## [Task item]
With the line that contains "What the gauges" as the final line, return every line from the start of the data below exactly.

● ● ● ● ● ● ●
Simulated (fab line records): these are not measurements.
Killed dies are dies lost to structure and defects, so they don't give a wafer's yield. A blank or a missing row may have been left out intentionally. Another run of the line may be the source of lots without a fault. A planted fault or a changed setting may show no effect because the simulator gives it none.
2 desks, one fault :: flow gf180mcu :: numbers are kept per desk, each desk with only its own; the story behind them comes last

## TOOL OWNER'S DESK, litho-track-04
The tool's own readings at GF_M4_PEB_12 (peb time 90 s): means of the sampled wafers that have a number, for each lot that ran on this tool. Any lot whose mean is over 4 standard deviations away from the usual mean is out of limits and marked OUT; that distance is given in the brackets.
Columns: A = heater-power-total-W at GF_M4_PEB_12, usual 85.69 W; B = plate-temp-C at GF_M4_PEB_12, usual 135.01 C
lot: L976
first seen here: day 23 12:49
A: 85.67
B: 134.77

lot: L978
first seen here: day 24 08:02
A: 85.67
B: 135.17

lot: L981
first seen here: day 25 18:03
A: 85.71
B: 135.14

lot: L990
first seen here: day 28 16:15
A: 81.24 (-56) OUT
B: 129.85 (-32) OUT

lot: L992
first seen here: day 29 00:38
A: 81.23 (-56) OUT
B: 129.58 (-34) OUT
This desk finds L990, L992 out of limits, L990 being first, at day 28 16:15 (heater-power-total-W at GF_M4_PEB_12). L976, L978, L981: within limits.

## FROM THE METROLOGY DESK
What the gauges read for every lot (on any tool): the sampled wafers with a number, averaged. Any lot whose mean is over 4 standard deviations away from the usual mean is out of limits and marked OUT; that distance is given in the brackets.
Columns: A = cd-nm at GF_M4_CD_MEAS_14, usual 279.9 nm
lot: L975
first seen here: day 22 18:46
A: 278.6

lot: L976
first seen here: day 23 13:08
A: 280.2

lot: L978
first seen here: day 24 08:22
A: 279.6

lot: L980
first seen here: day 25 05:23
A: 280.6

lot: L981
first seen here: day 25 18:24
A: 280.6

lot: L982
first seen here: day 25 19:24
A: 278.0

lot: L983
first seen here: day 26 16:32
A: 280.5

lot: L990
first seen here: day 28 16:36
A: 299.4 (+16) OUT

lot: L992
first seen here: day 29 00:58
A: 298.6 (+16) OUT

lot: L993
● ● ● ● ● ● ●

## [Exercise result]
Simulated (fab line records): these are not measurements.
Killed dies are dies lost to structure and defects, so they don't give a wafer's yield. A blank or a missing row may have been left out intentionally. Another run of the line may be the source of lots without a fault. A planted fault or a changed setting may show no effect because the simulator gives it none.
2 desks, one fault :: flow gf180mcu :: numbers are kept per desk, each desk with only its own; the story behind them comes last

## TOOL OWNER'S DESK, litho-track-04
The tool's own readings at GF_M4_PEB_12 (peb time 90 s): means of the sampled wafers that have a number, for each lot that ran on this tool. Any lot whose mean is over 4 standard deviations away from the usual mean is out of limits and marked OUT; that distance is given in the brackets.
Columns: A = heater-power-total-W at GF_M4_PEB_12, usual 85.69 W; B = plate-temp-C at GF_M4_PEB_12, usual 135.01 C
lot: L976
first seen here: day 23 12:49
A: 85.67
B: 134.77

lot: L978
first seen here: day 24 08:02
A: 85.67
B: 135.17

lot: L981
first seen here: day 25 18:03
A: 85.71
B: 135.14

lot: L990
first seen here: day 28 16:15
A: 81.24 (-56) OUT
B: 129.85 (-32) OUT

lot: L992
first seen here: day 29 00:38
A: 81.23 (-56) OUT
B: 129.58 (-34) OUT
This desk finds L990, L992 out of limits, L990 being first, at day 28 16:15 (heater-power-total-W at GF_M4_PEB_12). L976, L978, L981: within limits.

## FROM THE METROLOGY DESK
What the gauges read for every lot (on any tool): the sampled wafers with a number, averaged. Any lot whose mean is over 4 standard deviations away from the usual mean is out of limits and marked OUT; that distance is given in the brackets.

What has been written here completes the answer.